_Work order_:
Every entry should be given again exactly, with nothing dropped.

_Information given_:
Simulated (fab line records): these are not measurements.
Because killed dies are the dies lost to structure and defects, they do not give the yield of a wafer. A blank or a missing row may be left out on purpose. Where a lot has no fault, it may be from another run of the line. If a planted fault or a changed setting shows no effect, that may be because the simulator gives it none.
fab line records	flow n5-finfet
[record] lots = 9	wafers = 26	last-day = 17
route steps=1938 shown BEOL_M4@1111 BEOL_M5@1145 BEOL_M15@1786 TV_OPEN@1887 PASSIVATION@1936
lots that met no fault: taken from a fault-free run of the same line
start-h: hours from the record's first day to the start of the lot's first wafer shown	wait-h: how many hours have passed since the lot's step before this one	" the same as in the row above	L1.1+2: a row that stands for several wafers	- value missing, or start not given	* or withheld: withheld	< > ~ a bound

_Your solution_:
Simulated (fab line records): these are not measurements.
Because killed dies are the dies lost to structure and defects, they do not give the yield of a wafer. A blank or a missing row may be left out on purpose. Where a lot has no fault, it may be from another run of the line. If a planted fault or a changed setting shows no effect, that may be because the simulator gives it none.
fab line records	flow n5-finfet
[record] lots = 9	wafers = 26	last-day = 17
route steps=1938 shown BEOL_M4@1111 BEOL_M5@1145 BEOL_M15@1786 TV_OPEN@1887 PASSIVATION@1936
lots that met no fault: taken from a fault-free run of the same line
start-h: hours from the record's first day to the start of the lot's first wafer shown	wait-h: how many hours have passed since the lot's step before this one	" the same as in the row above	L1.1+2: a row that stands for several wafers	- value missing, or start not given	* or withheld: withheld	< > ~ a bound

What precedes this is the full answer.